--- Information supplied ---
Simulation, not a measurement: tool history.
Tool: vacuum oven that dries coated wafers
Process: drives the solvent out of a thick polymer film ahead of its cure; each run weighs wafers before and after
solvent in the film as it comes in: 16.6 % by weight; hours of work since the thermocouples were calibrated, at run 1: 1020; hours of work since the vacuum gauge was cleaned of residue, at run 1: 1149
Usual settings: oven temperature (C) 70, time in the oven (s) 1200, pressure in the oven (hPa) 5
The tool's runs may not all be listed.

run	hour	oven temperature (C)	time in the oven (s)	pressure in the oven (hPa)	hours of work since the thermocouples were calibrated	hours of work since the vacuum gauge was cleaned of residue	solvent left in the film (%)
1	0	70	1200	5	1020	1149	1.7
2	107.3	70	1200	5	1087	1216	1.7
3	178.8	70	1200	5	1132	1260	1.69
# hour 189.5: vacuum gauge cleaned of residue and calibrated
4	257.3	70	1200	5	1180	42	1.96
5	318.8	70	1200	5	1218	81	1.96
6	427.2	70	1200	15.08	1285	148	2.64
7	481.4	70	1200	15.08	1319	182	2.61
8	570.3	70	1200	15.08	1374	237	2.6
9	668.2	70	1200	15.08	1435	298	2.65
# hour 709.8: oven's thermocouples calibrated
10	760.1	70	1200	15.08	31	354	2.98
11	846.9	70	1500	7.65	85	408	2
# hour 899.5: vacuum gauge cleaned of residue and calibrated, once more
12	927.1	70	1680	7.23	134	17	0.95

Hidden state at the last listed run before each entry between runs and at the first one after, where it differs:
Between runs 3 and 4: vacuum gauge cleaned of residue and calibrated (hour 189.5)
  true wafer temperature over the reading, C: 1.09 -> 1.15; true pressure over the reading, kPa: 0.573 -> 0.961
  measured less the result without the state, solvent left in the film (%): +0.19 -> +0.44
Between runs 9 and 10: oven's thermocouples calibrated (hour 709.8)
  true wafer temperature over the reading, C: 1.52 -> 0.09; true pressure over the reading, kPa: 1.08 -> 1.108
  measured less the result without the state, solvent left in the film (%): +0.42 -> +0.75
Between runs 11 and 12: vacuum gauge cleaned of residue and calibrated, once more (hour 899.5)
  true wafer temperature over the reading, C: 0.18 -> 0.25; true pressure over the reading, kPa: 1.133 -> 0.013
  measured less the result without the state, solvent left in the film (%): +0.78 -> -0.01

--- Activity ---
Please give an exact copy of the lines above, beginning with the line containing "# hour 189.5: vacuum" and running through the line containing "Between runs 3", and of no other lines.

--- Answer area ---
# hour 189.5: vacuum gauge cleaned of residue and calibrated
4	257.3	70	1200	5	1180	42	1.96
5	318.8	70	1200	5	1218	81	1.96
6	427.2	70	1200	15.08	1285	148	2.64
7	481.4	70	1200	15.08	1319	182	2.61
8	570.3	70	1200	15.08	1374	237	2.6
9	668.2	70	1200	15.08	1435	298	2.65
# hour 709.8: oven's thermocouples calibrated
10	760.1	70	1200	15.08	31	354	2.98
11	846.9	70	1500	7.65	85	408	2
# hour 899.5: vacuum gauge cleaned of residue and calibrated, once more
12	927.1	70	1680	7.23	134	17	0.95

Hidden state at the last listed run before each entry between runs and at the first one after, where it differs:
Between runs 3 and 4: vacuum gauge cleaned of residue and calibrated (hour 189.5)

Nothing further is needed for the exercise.